> **SUPPLIED RECORDS**
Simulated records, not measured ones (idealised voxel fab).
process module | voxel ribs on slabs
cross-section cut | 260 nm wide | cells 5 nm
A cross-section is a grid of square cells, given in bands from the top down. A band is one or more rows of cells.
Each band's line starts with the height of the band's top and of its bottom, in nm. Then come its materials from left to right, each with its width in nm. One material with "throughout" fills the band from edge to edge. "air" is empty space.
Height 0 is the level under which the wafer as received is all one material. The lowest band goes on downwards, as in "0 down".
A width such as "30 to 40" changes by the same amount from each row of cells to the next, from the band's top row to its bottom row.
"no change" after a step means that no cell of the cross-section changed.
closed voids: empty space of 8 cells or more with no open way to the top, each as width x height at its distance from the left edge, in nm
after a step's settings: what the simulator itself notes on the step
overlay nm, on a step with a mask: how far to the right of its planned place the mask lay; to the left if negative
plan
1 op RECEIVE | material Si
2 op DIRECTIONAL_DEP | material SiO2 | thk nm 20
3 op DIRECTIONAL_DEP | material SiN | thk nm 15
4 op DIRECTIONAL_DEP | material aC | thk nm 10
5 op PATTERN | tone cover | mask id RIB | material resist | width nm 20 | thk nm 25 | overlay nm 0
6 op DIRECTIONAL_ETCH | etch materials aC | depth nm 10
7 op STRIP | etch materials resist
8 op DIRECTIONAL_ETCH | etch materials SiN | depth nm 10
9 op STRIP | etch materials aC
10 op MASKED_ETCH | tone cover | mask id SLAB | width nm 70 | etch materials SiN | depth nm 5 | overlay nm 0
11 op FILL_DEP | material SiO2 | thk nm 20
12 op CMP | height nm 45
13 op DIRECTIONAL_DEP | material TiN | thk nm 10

> **WORK ITEM**
The response must restate every entry word for word.

> **WORKED SOLUTION**
Simulated records, not measured ones (idealised voxel fab).
process module | voxel ribs on slabs
cross-section cut | 260 nm wide | cells 5 nm
A cross-section is a grid of square cells, given in bands from the top down. A band is one or more rows of cells.
Each band's line starts with the height of the band's top and of its bottom, in nm. Then come its materials from left to right, each with its width in nm. One material with "throughout" fills the band from edge to edge. "air" is empty space.
Height 0 is the level under which the wafer as received is all one material. The lowest band goes on downwards, as in "0 down".
A width such as "30 to 40" changes by the same amount from each row of cells to the next, from the band's top row to its bottom row.
"no change" after a step means that no cell of the cross-section changed.
closed voids: empty space of 8 cells or more with no open way to the top, each as width x height at its distance from the left edge, in nm
after a step's settings: what the simulator itself notes on the step
overlay nm, on a step with a mask: how far to the right of its planned place the mask lay; to the left if negative
plan
1 op RECEIVE | material Si
2 op DIRECTIONAL_DEP | material SiO2 | thk nm 20
3 op DIRECTIONAL_DEP | material SiN | thk nm 15
4 op DIRECTIONAL_DEP | material aC | thk nm 10
5 op PATTERN | tone cover | mask id RIB | material resist | width nm 20 | thk nm 25 | overlay nm 0
6 op DIRECTIONAL_ETCH | etch materials aC | depth nm 10
7 op STRIP | etch materials resist
8 op DIRECTIONAL_ETCH | etch materials SiN | depth nm 10
9 op STRIP | etch materials aC
10 op MASKED_ETCH | tone cover | mask id SLAB | width nm 70 | etch materials SiN | depth nm 5 | overlay nm 0
11 op FILL_DEP | material SiO2 | thk nm 20
12 op CMP | height nm 45
13 op DIRECTIONAL_DEP | material TiN | thk nm 10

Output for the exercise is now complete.